# Task item
Everything in the data below is to be reproduced without any deviation.

BEGIN Given data

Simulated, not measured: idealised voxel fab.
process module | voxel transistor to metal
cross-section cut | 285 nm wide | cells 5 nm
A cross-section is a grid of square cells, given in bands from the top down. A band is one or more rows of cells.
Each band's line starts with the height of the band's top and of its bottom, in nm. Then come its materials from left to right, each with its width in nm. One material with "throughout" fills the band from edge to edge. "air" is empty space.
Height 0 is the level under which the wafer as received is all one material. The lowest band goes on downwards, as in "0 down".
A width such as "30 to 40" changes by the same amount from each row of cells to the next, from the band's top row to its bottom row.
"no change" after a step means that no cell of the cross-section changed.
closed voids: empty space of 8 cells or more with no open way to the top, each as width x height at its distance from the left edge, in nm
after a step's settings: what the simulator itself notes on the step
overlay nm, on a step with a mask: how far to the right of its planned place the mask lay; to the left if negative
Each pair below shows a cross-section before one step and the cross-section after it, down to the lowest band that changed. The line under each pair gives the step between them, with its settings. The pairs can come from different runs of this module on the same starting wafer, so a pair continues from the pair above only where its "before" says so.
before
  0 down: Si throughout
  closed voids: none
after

END Given data

# Solution
Simulated, not measured: idealised voxel fab.
process module | voxel transistor to metal
cross-section cut | 285 nm wide | cells 5 nm
A cross-section is a grid of square cells, given in bands from the top down. A band is one or more rows of cells.
Each band's line starts with the height of the band's top and of its bottom, in nm. Then come its materials from left to right, each with its width in nm. One material with "throughout" fills the band from edge to edge. "air" is empty space.
Height 0 is the level under which the wafer as received is all one material. The lowest band goes on downwards, as in "0 down".
A width such as "30 to 40" changes by the same amount from each row of cells to the next, from the band's top row to its bottom row.
"no change" after a step means that no cell of the cross-section changed.
closed voids: empty space of 8 cells or more with no open way to the top, each as width x height at its distance from the left edge, in nm
after a step's settings: what the simulator itself notes on the step
overlay nm, on a step with a mask: how far to the right of its planned place the mask lay; to the left if negative
Each pair below shows a cross-section before one step and the cross-section after it, down to the lowest band that changed. The line under each pair gives the step between them, with its settings. The pairs can come from different runs of this module on the same starting wafer, so a pair continues from the pair above only where its "before" says so.
before
  0 down: Si throughout
  closed voids: none
after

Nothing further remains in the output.